== Data extracts ==
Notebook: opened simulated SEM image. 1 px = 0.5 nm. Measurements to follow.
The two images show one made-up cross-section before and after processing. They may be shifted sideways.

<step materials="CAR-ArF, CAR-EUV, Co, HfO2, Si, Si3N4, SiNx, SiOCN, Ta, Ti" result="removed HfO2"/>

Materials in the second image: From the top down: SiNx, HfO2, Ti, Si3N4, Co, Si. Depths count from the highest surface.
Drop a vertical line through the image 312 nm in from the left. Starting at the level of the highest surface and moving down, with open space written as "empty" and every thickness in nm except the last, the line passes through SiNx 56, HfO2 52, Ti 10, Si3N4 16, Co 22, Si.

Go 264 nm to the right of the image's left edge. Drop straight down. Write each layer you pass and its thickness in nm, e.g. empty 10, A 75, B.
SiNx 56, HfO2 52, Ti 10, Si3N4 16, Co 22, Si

== Work request ==
Set down the material above in full, keeping each line exactly as it is.

== Problem solution ==
Notebook: opened simulated SEM image. 1 px = 0.5 nm. Measurements to follow.
The two images show one made-up cross-section before and after processing. They may be shifted sideways.

<step materials="CAR-ArF, CAR-EUV, Co, HfO2, Si, Si3N4, SiNx, SiOCN, Ta, Ti" result="removed HfO2"/>

Materials in the second image: From the top down: SiNx, HfO2, Ti, Si3N4, Co, Si. Depths count from the highest surface.
Drop a vertical line through the image 312 nm in from the left. Starting at the level of the highest surface and moving down, with open space written as "empty" and every thickness in nm except the last, the line passes through SiNx 56, HfO2 52, Ti 10, Si3N4 16, Co 22, Si.

Go 264 nm to the right of the image's left edge. Drop straight down. Write each layer you pass and its thickness in nm, e.g. empty 10, A 75, B.
SiNx 56, HfO2 52, Ti 10, Si3N4 16, Co 22, Si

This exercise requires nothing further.